#### Exercise data

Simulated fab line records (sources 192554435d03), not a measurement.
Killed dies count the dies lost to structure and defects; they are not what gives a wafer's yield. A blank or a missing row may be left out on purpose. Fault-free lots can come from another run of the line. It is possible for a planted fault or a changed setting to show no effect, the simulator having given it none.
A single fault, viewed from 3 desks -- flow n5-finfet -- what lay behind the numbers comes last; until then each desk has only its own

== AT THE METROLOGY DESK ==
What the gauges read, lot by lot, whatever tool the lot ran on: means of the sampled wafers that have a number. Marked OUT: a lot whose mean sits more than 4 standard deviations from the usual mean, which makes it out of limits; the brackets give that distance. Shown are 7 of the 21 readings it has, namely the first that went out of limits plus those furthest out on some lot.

########

Exercise:
Set the whole listing down again so that it matches the original exactly.

Your solution:
Simulated fab line records (sources 192554435d03), not a measurement.
Killed dies count the dies lost to structure and defects; they are not what gives a wafer's yield. A blank or a missing row may be left out on purpose. Fault-free lots can come from another run of the line. It is possible for a planted fault or a changed setting to show no effect, the simulator having given it none.
A single fault, viewed from 3 desks -- flow n5-finfet -- what lay behind the numbers comes last; until then each desk has only its own

== AT THE METROLOGY DESK ==
What the gauges read, lot by lot, whatever tool the lot ran on: means of the sampled wafers that have a number. Marked OUT: a lot whose mean sits more than 4 standard deviations from the usual mean, which makes it out of limits; the brackets give that distance. Shown are 7 of the 21 readings it has, namely the first that went out of limits plus those furthest out on some lot.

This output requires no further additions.